>>>

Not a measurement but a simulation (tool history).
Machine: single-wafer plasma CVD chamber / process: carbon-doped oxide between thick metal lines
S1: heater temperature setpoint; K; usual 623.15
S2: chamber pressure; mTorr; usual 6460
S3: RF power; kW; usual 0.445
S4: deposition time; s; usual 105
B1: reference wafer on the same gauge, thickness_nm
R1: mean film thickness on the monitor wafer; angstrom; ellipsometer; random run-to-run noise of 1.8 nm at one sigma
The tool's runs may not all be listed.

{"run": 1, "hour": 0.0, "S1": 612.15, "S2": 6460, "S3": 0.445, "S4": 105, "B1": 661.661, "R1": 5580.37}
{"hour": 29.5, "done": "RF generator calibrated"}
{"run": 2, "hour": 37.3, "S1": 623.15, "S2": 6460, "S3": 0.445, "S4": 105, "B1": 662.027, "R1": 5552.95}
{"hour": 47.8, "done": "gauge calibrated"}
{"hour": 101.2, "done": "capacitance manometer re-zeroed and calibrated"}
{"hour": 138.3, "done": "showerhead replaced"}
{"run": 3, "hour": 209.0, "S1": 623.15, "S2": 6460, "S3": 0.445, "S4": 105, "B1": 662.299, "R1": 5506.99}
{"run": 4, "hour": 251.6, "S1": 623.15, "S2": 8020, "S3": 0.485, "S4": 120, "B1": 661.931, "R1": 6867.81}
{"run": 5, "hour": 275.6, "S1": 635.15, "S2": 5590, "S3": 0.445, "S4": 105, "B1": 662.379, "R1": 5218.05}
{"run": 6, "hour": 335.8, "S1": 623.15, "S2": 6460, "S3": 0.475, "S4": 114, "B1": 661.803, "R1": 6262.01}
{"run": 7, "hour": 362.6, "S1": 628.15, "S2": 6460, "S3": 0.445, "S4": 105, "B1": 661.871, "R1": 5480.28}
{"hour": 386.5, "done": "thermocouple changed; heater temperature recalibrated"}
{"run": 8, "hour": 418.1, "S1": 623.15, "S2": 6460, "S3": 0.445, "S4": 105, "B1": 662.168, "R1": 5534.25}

<<<

Task item → Retype the entries above exactly, but only from the line containing "S1: heater temperature" through the line containing "The tool's runs may not all be listed.", both included.

Reply →
S1: heater temperature setpoint; K; usual 623.15
S2: chamber pressure; mTorr; usual 6460
S3: RF power; kW; usual 0.445
S4: deposition time; s; usual 105
B1: reference wafer on the same gauge, thickness_nm
R1: mean film thickness on the monitor wafer; angstrom; ellipsometer; random run-to-run noise of 1.8 nm at one sigma
The tool's runs may not all be listed.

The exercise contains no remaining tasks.